GIVEN DATA:
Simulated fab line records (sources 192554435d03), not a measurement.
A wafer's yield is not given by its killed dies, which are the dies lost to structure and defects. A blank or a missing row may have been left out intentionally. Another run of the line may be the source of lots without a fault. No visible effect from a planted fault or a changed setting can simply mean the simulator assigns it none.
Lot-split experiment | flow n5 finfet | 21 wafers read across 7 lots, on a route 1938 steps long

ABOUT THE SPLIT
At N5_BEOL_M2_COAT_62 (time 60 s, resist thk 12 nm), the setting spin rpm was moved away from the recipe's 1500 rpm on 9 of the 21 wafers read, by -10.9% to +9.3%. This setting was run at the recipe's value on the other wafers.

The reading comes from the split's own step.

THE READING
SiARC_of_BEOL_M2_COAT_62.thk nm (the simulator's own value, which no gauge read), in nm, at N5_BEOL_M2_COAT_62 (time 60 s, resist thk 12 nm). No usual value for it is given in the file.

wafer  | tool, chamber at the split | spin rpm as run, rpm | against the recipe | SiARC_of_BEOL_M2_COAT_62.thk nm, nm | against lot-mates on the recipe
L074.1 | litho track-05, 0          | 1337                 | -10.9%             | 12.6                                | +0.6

REQUIRED ACTION: Lines from the top of the entries above to the line that contains "ABOUT THE SPLIT" should be set down exactly, please, with both ends kept and nothing added.

WRITTEN RESPONSE:
Simulated fab line records (sources 192554435d03), not a measurement.
A wafer's yield is not given by its killed dies, which are the dies lost to structure and defects. A blank or a missing row may have been left out intentionally. Another run of the line may be the source of lots without a fault. No visible effect from a planted fault or a changed setting can simply mean the simulator assigns it none.
Lot-split experiment | flow n5 finfet | 21 wafers read across 7 lots, on a route 1938 steps long

ABOUT THE SPLIT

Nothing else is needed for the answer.